Requirement: Please repeat the data exactly, leaving nothing out.

Raw data:
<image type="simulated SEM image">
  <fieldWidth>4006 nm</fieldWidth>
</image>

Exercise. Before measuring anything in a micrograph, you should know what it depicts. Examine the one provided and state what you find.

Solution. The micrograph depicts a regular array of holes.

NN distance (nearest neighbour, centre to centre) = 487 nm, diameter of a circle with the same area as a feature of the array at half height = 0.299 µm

Task answer:
<image type="simulated SEM image">
  <fieldWidth>4006 nm</fieldWidth>
</image>

Exercise. Before measuring anything in a micrograph, you should know what it depicts. Examine the one provided and state what you find.

Solution. The micrograph depicts a regular array of holes.

NN distance (nearest neighbour, centre to centre) = 487 nm, diameter of a circle with the same area as a feature of the array at half height = 0.299 µm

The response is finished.